### Exercise:
The expected answer is all of the entries, written out exactly.

### Excerpted data:
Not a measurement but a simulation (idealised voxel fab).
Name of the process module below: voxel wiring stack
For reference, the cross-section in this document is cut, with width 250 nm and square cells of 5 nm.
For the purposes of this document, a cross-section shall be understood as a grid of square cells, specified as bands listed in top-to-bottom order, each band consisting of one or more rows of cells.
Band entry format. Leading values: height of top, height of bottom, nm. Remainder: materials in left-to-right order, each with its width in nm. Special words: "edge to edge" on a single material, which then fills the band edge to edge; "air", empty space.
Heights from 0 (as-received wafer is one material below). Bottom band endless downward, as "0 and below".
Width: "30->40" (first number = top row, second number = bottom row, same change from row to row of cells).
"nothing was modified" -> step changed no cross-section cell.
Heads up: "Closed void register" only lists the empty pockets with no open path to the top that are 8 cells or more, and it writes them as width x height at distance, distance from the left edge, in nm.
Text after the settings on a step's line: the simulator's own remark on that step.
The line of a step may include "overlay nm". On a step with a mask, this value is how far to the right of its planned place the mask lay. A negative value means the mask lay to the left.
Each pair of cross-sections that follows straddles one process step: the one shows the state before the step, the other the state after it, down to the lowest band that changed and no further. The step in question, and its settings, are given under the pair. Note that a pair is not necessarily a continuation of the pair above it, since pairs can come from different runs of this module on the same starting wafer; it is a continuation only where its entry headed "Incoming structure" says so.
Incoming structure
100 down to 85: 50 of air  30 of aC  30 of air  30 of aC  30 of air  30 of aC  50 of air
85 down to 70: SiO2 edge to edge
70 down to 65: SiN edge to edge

### Response box:
Not a measurement but a simulation (idealised voxel fab).
Name of the process module below: voxel wiring stack
For reference, the cross-section in this document is cut, with width 250 nm and square cells of 5 nm.
For the purposes of this document, a cross-section shall be understood as a grid of square cells, specified as bands listed in top-to-bottom order, each band consisting of one or more rows of cells.
Band entry format. Leading values: height of top, height of bottom, nm. Remainder: materials in left-to-right order, each with its width in nm. Special words: "edge to edge" on a single material, which then fills the band edge to edge; "air", empty space.
Heights from 0 (as-received wafer is one material below). Bottom band endless downward, as "0 and below".
Width: "30->40" (first number = top row, second number = bottom row, same change from row to row of cells).
"nothing was modified" -> step changed no cross-section cell.
Heads up: "Closed void register" only lists the empty pockets with no open path to the top that are 8 cells or more, and it writes them as width x height at distance, distance from the left edge, in nm.
Text after the settings on a step's line: the simulator's own remark on that step.
The line of a step may include "overlay nm". On a step with a mask, this value is how far to the right of its planned place the mask lay. A negative value means the mask lay to the left.
Each pair of cross-sections that follows straddles one process step: the one shows the state before the step, the other the state after it, down to the lowest band that changed and no further. The step in question, and its settings, are given under the pair. Note that a pair is not necessarily a continuation of the pair above it, since pairs can come from different runs of this module on the same starting wafer; it is a continuation only where its entry headed "Incoming structure" says so.
Incoming structure
100 down to 85: 50 of air  30 of aC  30 of air  30 of aC  30 of air  30 of aC  50 of air
85 down to 70: SiO2 edge to edge
70 down to 65: SiN edge to edge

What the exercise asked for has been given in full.